**Work request:**
Return only the lines from the top of the material through the line marked by "- put the thickness", unaltered.

**Entries provided:**
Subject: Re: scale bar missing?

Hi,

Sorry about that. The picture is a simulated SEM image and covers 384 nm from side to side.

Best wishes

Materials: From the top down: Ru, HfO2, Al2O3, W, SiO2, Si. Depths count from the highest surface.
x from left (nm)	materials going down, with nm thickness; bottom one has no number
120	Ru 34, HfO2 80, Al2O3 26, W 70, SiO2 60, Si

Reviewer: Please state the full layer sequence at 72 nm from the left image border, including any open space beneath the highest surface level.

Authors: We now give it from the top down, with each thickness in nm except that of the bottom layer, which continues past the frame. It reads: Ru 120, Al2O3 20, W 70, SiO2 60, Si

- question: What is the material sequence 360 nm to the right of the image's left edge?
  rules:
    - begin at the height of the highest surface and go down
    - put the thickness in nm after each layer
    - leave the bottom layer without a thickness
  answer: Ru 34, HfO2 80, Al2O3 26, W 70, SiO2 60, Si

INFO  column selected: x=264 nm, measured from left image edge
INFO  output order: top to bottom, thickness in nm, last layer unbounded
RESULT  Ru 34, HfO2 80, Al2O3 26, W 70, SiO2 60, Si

**Written solution:**
Subject: Re: scale bar missing?

Hi,

Sorry about that. The picture is a simulated SEM image and covers 384 nm from side to side.

Best wishes

Materials: From the top down: Ru, HfO2, Al2O3, W, SiO2, Si. Depths count from the highest surface.
x from left (nm)	materials going down, with nm thickness; bottom one has no number
120	Ru 34, HfO2 80, Al2O3 26, W 70, SiO2 60, Si

Reviewer: Please state the full layer sequence at 72 nm from the left image border, including any open space beneath the highest surface level.

Authors: We now give it from the top down, with each thickness in nm except that of the bottom layer, which continues past the frame. It reads: Ru 120, Al2O3 20, W 70, SiO2 60, Si

- question: What is the material sequence 360 nm to the right of the image's left edge?
  rules:
    - begin at the height of the highest surface and go down
    - put the thickness in nm after each layer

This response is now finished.